*THE DATA*:
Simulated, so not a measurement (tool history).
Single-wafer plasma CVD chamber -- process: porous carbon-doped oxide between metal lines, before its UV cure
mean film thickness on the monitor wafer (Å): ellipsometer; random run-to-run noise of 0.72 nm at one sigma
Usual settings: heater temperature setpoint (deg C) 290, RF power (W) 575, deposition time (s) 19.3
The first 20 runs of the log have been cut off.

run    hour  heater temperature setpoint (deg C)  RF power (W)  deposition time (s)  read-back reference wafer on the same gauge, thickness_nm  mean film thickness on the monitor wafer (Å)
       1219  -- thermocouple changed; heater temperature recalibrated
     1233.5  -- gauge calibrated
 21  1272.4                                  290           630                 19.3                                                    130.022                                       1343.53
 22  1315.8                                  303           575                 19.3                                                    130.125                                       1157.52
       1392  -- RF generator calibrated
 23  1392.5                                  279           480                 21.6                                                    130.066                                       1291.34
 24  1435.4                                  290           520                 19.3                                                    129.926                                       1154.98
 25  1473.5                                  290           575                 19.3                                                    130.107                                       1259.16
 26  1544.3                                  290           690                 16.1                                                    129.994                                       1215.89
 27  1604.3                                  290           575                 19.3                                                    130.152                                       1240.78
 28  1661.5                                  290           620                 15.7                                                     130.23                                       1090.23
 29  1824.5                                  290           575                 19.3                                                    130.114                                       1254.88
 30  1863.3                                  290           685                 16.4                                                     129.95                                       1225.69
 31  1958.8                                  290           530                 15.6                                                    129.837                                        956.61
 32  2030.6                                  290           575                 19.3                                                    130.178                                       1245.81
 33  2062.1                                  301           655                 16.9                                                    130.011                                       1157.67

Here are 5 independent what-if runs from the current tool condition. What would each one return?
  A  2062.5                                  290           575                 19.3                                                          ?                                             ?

*WORK ITEM*: The lines to return begin at the first line of the records and end at the line holding "Single-wafer plasma CVD"; please return them exactly, including both, and nothing beyond.

*REPLY*:
Simulated, so not a measurement (tool history).
Single-wafer plasma CVD chamber -- process: porous carbon-doped oxide between metal lines, before its UV cure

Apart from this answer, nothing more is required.